Start at the first line of the material below and retype each line through the one containing "A cross-section is", exactly.

*** EXTRACTED DATA Section Begins ***
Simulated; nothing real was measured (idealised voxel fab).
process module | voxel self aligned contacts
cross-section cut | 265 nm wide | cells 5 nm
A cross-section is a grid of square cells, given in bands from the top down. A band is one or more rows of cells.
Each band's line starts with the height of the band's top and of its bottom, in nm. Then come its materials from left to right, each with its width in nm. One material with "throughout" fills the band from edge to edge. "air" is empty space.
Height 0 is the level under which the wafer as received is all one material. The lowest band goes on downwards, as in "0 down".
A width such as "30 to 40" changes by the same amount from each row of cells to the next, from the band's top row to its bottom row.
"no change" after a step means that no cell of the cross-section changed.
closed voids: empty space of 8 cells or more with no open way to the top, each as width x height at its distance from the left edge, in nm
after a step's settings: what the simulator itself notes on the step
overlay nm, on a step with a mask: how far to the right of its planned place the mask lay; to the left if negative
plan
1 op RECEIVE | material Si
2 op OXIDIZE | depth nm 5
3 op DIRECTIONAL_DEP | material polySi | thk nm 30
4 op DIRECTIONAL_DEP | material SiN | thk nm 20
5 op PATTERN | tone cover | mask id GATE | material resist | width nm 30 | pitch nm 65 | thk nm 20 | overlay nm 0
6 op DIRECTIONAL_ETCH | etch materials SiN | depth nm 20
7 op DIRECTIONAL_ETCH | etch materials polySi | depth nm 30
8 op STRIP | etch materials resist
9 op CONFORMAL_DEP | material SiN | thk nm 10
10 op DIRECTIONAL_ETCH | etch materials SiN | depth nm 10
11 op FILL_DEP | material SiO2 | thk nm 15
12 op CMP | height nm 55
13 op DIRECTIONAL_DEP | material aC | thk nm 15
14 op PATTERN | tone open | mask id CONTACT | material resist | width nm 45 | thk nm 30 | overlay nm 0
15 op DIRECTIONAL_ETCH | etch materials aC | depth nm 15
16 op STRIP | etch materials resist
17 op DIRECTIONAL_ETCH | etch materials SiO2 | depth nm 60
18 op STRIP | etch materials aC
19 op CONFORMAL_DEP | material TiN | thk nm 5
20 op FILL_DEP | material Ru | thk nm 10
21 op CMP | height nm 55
*** EXTRACTED DATA Section Ends ***

EXERCISE OUTPUT →
Simulated; nothing real was measured (idealised voxel fab).
process module | voxel self aligned contacts
cross-section cut | 265 nm wide | cells 5 nm
A cross-section is a grid of square cells, given in bands from the top down. A band is one or more rows of cells.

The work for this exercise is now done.